§ Brief
Reproduce the lines of the listing exactly, beginning at the top, until the line with "Means of the" has been reproduced too.

§ Supplied information
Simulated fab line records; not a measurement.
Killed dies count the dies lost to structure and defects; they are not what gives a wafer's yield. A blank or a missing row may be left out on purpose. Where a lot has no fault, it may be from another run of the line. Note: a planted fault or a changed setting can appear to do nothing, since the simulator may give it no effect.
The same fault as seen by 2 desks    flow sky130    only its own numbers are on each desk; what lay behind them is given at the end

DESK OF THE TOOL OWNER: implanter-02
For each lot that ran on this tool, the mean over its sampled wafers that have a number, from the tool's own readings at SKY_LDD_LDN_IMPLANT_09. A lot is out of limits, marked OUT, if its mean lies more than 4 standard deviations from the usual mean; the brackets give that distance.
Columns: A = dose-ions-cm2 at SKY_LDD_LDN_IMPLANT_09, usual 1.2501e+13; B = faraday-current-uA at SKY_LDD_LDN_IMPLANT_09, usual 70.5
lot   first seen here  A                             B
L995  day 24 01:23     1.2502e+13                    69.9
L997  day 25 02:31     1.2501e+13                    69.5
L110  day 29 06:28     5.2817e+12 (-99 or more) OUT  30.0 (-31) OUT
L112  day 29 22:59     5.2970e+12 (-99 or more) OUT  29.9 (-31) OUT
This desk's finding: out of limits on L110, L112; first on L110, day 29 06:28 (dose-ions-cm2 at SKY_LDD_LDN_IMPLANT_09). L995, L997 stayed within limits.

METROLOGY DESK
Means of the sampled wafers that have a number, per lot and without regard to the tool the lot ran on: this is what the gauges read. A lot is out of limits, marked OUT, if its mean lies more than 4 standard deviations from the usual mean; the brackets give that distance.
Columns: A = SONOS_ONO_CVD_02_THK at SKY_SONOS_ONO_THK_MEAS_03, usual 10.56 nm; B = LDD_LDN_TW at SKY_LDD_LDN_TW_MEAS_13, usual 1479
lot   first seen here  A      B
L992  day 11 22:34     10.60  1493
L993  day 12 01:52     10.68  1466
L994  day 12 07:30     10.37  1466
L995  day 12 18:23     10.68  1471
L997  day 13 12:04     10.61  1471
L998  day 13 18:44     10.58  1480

§ Exercise response
Simulated fab line records; not a measurement.
Killed dies count the dies lost to structure and defects; they are not what gives a wafer's yield. A blank or a missing row may be left out on purpose. Where a lot has no fault, it may be from another run of the line. Note: a planted fault or a changed setting can appear to do nothing, since the simulator may give it no effect.
The same fault as seen by 2 desks    flow sky130    only its own numbers are on each desk; what lay behind them is given at the end

DESK OF THE TOOL OWNER: implanter-02
For each lot that ran on this tool, the mean over its sampled wafers that have a number, from the tool's own readings at SKY_LDD_LDN_IMPLANT_09. A lot is out of limits, marked OUT, if its mean lies more than 4 standard deviations from the usual mean; the brackets give that distance.
Columns: A = dose-ions-cm2 at SKY_LDD_LDN_IMPLANT_09, usual 1.2501e+13; B = faraday-current-uA at SKY_LDD_LDN_IMPLANT_09, usual 70.5
lot   first seen here  A                             B
L995  day 24 01:23     1.2502e+13                    69.9
L997  day 25 02:31     1.2501e+13                    69.5
L110  day 29 06:28     5.2817e+12 (-99 or more) OUT  30.0 (-31) OUT
L112  day 29 22:59     5.2970e+12 (-99 or more) OUT  29.9 (-31) OUT
This desk's finding: out of limits on L110, L112; first on L110, day 29 06:28 (dose-ions-cm2 at SKY_LDD_LDN_IMPLANT_09). L995, L997 stayed within limits.

METROLOGY DESK
Means of the sampled wafers that have a number, per lot and without regard to the tool the lot ran on: this is what the gauges read. A lot is out of limits, marked OUT, if its mean lies more than 4 standard deviations from the usual mean; the brackets give that distance.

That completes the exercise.